--- Work task ---
Below are some records; return each one exactly as written.

Data Block Start

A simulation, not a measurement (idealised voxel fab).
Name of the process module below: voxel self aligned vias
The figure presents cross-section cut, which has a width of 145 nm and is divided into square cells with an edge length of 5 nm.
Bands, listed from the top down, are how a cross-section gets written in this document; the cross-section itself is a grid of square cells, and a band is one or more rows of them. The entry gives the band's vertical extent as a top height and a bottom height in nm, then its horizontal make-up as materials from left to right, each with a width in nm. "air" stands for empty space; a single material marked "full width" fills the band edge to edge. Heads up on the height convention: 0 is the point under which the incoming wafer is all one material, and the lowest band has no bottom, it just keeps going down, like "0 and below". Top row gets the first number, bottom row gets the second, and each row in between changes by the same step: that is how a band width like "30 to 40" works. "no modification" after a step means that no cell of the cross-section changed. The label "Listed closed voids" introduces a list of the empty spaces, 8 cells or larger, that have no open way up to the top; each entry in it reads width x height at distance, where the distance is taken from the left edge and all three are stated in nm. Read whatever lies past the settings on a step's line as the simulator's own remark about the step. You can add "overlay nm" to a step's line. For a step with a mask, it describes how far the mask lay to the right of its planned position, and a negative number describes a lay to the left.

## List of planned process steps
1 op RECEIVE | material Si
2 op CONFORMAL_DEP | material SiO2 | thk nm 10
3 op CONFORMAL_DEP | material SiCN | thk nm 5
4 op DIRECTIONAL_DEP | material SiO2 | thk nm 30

Data Block End

--- Task response ---
A simulation, not a measurement (idealised voxel fab).
Name of the process module below: voxel self aligned vias
The figure presents cross-section cut, which has a width of 145 nm and is divided into square cells with an edge length of 5 nm.
Bands, listed from the top down, are how a cross-section gets written in this document; the cross-section itself is a grid of square cells, and a band is one or more rows of them. The entry gives the band's vertical extent as a top height and a bottom height in nm, then its horizontal make-up as materials from left to right, each with a width in nm. "air" stands for empty space; a single material marked "full width" fills the band edge to edge. Heads up on the height convention: 0 is the point under which the incoming wafer is all one material, and the lowest band has no bottom, it just keeps going down, like "0 and below". Top row gets the first number, bottom row gets the second, and each row in between changes by the same step: that is how a band width like "30 to 40" works. "no modification" after a step means that no cell of the cross-section changed. The label "Listed closed voids" introduces a list of the empty spaces, 8 cells or larger, that have no open way up to the top; each entry in it reads width x height at distance, where the distance is taken from the left edge and all three are stated in nm. Read whatever lies past the settings on a step's line as the simulator's own remark about the step. You can add "overlay nm" to a step's line. For a step with a mask, it describes how far the mask lay to the right of its planned position, and a negative number describes a lay to the left.

## List of planned process steps
1 op RECEIVE | material Si
2 op CONFORMAL_DEP | material SiO2 | thk nm 10
3 op CONFORMAL_DEP | material SiCN | thk nm 5
4 op DIRECTIONAL_DEP | material SiO2 | thk nm 30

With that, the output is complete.